» Information:
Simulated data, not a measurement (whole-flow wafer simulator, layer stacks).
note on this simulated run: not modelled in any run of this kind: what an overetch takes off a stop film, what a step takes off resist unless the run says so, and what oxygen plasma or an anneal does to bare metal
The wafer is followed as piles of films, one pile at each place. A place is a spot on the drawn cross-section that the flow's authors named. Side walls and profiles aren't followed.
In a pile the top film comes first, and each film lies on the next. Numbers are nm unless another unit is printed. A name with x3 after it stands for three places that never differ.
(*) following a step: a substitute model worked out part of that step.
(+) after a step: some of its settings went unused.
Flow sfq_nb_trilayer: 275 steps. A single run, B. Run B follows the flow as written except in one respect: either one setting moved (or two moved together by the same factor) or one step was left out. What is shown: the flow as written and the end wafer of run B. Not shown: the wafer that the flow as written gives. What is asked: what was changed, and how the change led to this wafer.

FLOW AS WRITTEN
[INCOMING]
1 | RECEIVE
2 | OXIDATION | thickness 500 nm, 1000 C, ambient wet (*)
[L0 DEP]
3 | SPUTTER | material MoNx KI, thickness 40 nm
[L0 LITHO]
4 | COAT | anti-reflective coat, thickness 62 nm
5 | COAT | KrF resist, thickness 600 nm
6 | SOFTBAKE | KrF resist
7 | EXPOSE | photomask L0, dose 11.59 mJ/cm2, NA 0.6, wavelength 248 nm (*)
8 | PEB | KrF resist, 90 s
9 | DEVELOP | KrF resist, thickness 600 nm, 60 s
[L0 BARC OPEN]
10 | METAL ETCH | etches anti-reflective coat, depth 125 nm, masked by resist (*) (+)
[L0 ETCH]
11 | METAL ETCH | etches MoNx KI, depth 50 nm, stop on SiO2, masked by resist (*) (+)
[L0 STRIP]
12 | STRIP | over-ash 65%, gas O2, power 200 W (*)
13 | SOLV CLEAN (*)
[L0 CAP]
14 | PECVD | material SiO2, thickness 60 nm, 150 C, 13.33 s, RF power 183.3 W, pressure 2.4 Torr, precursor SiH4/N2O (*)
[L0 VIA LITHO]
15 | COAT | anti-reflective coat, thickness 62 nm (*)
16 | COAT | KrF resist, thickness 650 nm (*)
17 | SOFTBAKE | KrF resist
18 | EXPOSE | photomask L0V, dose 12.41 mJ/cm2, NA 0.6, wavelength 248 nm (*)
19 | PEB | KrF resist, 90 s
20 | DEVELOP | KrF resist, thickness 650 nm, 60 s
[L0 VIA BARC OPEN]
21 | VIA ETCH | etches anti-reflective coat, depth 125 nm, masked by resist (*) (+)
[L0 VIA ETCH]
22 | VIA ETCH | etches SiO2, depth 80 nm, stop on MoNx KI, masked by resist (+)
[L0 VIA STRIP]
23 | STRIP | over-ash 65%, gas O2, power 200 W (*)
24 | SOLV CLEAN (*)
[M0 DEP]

» Work task:
When you reach the line containing "9 | DEVELOP" in the data above, start copying exactly, and stop after the line containing "18 | EXPOSE".

» Exercise output:
9 | DEVELOP | KrF resist, thickness 600 nm, 60 s
[L0 BARC OPEN]
10 | METAL ETCH | etches anti-reflective coat, depth 125 nm, masked by resist (*) (+)
[L0 ETCH]
11 | METAL ETCH | etches MoNx KI, depth 50 nm, stop on SiO2, masked by resist (*) (+)
[L0 STRIP]
12 | STRIP | over-ash 65%, gas O2, power 200 W (*)
13 | SOLV CLEAN (*)
[L0 CAP]
14 | PECVD | material SiO2, thickness 60 nm, 150 C, 13.33 s, RF power 183.3 W, pressure 2.4 Torr, precursor SiH4/N2O (*)
[L0 VIA LITHO]
15 | COAT | anti-reflective coat, thickness 62 nm (*)
16 | COAT | KrF resist, thickness 650 nm (*)
17 | SOFTBAKE | KrF resist
18 | EXPOSE | photomask L0V, dose 12.41 mJ/cm2, NA 0.6, wavelength 248 nm (*)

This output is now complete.